Begin at the first line of the records below and, please, give each line again exactly until the line with "The process module" is included.

** Available data follows **
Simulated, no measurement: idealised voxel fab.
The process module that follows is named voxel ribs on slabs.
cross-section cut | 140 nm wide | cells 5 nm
** End of Available data **

Answer box:
Simulated, no measurement: idealised voxel fab.
The process module that follows is named voxel ribs on slabs.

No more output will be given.